--- START ---

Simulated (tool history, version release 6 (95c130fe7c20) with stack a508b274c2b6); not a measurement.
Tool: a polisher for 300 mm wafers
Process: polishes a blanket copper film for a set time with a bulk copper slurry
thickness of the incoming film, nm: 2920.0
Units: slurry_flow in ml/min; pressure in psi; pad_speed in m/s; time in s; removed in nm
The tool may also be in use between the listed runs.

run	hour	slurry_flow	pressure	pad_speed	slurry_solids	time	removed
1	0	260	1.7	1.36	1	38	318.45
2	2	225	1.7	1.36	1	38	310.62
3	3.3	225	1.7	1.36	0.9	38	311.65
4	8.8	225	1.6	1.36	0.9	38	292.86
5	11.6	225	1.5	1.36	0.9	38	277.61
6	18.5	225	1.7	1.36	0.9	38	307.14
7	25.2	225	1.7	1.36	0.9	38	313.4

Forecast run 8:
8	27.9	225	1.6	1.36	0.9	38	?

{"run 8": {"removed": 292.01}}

--- END ---

ASSIGNED TASK
Output the material above exactly. Omit nothing.

EXERCISE RESULT
Simulated (tool history, version release 6 (95c130fe7c20) with stack a508b274c2b6); not a measurement.
Tool: a polisher for 300 mm wafers
Process: polishes a blanket copper film for a set time with a bulk copper slurry
thickness of the incoming film, nm: 2920.0
Units: slurry_flow in ml/min; pressure in psi; pad_speed in m/s; time in s; removed in nm
The tool may also be in use between the listed runs.

run	hour	slurry_flow	pressure	pad_speed	slurry_solids	time	removed
1	0	260	1.7	1.36	1	38	318.45
2	2	225	1.7	1.36	1	38	310.62
3	3.3	225	1.7	1.36	0.9	38	311.65
4	8.8	225	1.6	1.36	0.9	38	292.86
5	11.6	225	1.5	1.36	0.9	38	277.61
6	18.5	225	1.7	1.36	0.9	38	307.14
7	25.2	225	1.7	1.36	0.9	38	313.4

Forecast run 8:
8	27.9	225	1.6	1.36	0.9	38	?

{"run 8": {"removed": 292.01}}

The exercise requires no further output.